[Work task]: Transcribe each record below word for word.

[Material shown]:
###

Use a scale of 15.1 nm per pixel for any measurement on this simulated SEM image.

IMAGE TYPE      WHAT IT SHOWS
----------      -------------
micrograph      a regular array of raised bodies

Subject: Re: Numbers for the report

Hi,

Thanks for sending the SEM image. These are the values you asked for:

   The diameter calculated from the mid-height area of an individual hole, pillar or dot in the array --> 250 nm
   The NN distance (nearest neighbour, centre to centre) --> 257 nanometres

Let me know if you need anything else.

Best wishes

###

[Result]:
Use a scale of 15.1 nm per pixel for any measurement on this simulated SEM image.

IMAGE TYPE      WHAT IT SHOWS
----------      -------------
micrograph      a regular array of raised bodies

Subject: Re: Numbers for the report

Hi,

Thanks for sending the SEM image. These are the values you asked for:

   The diameter calculated from the mid-height area of an individual hole, pillar or dot in the array --> 250 nm
   The NN distance (nearest neighbour, centre to centre) --> 257 nanometres

Let me know if you need anything else.

Best wishes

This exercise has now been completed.